▼▼▼

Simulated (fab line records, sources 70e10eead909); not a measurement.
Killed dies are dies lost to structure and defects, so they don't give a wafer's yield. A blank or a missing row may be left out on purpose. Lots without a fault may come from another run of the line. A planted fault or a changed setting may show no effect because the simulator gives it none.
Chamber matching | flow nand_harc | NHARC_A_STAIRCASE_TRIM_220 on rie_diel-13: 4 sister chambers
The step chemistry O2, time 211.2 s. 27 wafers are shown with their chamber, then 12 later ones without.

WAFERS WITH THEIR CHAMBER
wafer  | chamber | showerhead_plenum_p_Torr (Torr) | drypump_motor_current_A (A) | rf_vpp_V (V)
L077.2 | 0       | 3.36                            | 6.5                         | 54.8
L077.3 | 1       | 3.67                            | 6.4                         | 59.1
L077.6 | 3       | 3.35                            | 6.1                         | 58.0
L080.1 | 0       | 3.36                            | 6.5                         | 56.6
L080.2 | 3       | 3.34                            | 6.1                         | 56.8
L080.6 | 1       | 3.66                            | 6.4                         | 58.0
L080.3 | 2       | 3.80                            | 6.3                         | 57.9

▲▲▲

> Work item
Starting at the line that has "Chamber matching |" and ending at the line that has "(A) | rf_vpp_V (V)", please write out the lines above exactly, leaving out all others.

> Answer area
Chamber matching | flow nand_harc | NHARC_A_STAIRCASE_TRIM_220 on rie_diel-13: 4 sister chambers
The step chemistry O2, time 211.2 s. 27 wafers are shown with their chamber, then 12 later ones without.

WAFERS WITH THEIR CHAMBER
wafer  | chamber | showerhead_plenum_p_Torr (Torr) | drypump_motor_current_A (A) | rf_vpp_V (V)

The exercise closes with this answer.